**Stored data:**

##############################

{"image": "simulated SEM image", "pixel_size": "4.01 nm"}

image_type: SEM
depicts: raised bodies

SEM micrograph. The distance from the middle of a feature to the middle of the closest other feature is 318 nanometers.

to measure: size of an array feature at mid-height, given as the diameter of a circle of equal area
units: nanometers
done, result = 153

##############################

Go through the data and return every record exactly.

**Answer space:**
{"image": "simulated SEM image", "pixel_size": "4.01 nm"}

image_type: SEM
depicts: raised bodies

SEM micrograph. The distance from the middle of a feature to the middle of the closest other feature is 318 nanometers.

to measure: size of an array feature at mid-height, given as the diameter of a circle of equal area
units: nanometers
done, result = 153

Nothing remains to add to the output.